Required action:
Answer with the exact lines of the following material from the one containing "A cross-section is" through the one containing "9 op STRIP | etch materials resist", both end lines included.

Entries supplied:
________

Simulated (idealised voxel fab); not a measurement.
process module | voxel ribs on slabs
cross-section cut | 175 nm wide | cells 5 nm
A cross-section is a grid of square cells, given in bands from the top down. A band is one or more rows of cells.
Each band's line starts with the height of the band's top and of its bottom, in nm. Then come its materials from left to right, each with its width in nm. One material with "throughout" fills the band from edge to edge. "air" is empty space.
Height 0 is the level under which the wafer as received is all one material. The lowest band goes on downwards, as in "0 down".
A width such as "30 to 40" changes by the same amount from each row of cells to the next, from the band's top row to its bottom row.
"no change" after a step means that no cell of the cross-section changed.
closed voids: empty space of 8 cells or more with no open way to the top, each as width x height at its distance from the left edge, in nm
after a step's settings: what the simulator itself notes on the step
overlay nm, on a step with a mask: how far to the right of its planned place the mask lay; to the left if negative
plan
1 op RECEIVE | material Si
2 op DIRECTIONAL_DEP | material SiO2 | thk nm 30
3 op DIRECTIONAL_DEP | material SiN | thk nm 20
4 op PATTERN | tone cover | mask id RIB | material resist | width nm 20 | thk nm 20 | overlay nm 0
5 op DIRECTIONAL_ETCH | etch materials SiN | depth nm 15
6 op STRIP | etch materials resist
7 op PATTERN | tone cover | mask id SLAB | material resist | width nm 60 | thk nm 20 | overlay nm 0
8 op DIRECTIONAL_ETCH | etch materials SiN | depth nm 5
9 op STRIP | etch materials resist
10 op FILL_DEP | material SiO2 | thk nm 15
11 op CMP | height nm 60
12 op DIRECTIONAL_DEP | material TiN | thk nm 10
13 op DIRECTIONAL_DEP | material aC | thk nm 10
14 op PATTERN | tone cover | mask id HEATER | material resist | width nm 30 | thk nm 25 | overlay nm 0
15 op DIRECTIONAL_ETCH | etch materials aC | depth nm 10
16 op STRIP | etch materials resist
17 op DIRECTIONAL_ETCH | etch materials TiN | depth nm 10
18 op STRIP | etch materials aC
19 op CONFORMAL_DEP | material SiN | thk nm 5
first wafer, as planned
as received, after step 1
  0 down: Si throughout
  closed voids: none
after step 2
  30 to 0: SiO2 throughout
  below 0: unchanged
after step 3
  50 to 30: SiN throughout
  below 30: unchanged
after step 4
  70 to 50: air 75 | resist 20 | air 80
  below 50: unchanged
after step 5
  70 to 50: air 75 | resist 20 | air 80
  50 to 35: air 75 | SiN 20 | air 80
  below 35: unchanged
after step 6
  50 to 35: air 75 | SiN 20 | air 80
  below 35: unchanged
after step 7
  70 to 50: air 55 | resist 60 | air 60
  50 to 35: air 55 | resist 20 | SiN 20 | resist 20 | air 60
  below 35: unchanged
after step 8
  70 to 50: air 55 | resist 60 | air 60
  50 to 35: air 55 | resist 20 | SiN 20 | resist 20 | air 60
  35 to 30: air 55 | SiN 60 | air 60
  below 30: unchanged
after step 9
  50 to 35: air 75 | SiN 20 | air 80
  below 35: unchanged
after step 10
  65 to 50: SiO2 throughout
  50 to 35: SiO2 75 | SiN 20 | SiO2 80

________

Problem solution:
A cross-section is a grid of square cells, given in bands from the top down. A band is one or more rows of cells.
Each band's line starts with the height of the band's top and of its bottom, in nm. Then come its materials from left to right, each with its width in nm. One material with "throughout" fills the band from edge to edge. "air" is empty space.
Height 0 is the level under which the wafer as received is all one material. The lowest band goes on downwards, as in "0 down".
A width such as "30 to 40" changes by the same amount from each row of cells to the next, from the band's top row to its bottom row.
"no change" after a step means that no cell of the cross-section changed.
closed voids: empty space of 8 cells or more with no open way to the top, each as width x height at its distance from the left edge, in nm
after a step's settings: what the simulator itself notes on the step
overlay nm, on a step with a mask: how far to the right of its planned place the mask lay; to the left if negative
plan
1 op RECEIVE | material Si
2 op DIRECTIONAL_DEP | material SiO2 | thk nm 30
3 op DIRECTIONAL_DEP | material SiN | thk nm 20
4 op PATTERN | tone cover | mask id RIB | material resist | width nm 20 | thk nm 20 | overlay nm 0
5 op DIRECTIONAL_ETCH | etch materials SiN | depth nm 15
6 op STRIP | etch materials resist
7 op PATTERN | tone cover | mask id SLAB | material resist | width nm 60 | thk nm 20 | overlay nm 0
8 op DIRECTIONAL_ETCH | etch materials SiN | depth nm 5
9 op STRIP | etch materials resist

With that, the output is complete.